## [Work order]
In the records that follow, the lines from the one containing "The step: target cd 2000 nm." to the one containing "L177, L187, L188", inclusive, are to be given again exactly.

## [Data listing]
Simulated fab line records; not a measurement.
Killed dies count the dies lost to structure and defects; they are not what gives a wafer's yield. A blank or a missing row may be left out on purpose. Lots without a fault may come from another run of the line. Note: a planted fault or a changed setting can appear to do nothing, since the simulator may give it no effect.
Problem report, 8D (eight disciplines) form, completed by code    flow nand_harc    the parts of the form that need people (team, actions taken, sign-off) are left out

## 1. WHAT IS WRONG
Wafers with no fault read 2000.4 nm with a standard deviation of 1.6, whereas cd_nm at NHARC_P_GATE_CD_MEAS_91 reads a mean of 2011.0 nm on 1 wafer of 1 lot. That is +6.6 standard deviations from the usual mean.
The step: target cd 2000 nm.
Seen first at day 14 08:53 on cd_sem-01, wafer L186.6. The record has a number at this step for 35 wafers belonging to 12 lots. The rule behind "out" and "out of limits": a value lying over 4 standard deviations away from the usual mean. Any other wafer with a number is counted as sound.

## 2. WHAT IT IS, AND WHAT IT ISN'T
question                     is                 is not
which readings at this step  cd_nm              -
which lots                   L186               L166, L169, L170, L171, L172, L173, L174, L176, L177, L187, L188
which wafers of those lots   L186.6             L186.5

## [Response area]
The step: target cd 2000 nm.
Seen first at day 14 08:53 on cd_sem-01, wafer L186.6. The record has a number at this step for 35 wafers belonging to 12 lots. The rule behind "out" and "out of limits": a value lying over 4 standard deviations away from the usual mean. Any other wafer with a number is counted as sound.

## 2. WHAT IT IS, AND WHAT IT ISN'T
question                     is                 is not
which readings at this step  cd_nm              -
which lots                   L186               L166, L169, L170, L171, L172, L173, L174, L176, L177, L187, L188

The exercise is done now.